PROVIDED RECORDS Start Marker
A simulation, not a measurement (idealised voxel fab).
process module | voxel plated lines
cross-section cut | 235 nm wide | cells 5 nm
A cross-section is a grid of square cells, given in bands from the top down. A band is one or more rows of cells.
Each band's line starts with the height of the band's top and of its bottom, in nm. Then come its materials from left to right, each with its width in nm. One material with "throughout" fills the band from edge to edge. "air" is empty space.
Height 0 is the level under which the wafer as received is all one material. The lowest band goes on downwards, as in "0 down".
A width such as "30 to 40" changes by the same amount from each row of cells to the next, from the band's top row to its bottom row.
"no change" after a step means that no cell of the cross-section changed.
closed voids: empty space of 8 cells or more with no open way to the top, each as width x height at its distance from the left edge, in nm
PROVIDED RECORDS End Marker

> _WORK REQUEST_:
A verbatim copy of all the entries above is requested.

> _EXERCISE RESPONSE_:
A simulation, not a measurement (idealised voxel fab).
process module | voxel plated lines
cross-section cut | 235 nm wide | cells 5 nm
A cross-section is a grid of square cells, given in bands from the top down. A band is one or more rows of cells.
Each band's line starts with the height of the band's top and of its bottom, in nm. Then come its materials from left to right, each with its width in nm. One material with "throughout" fills the band from edge to edge. "air" is empty space.
Height 0 is the level under which the wafer as received is all one material. The lowest band goes on downwards, as in "0 down".
A width such as "30 to 40" changes by the same amount from each row of cells to the next, from the band's top row to its bottom row.
"no change" after a step means that no cell of the cross-section changed.
closed voids: empty space of 8 cells or more with no open way to the top, each as width x height at its distance from the left edge, in nm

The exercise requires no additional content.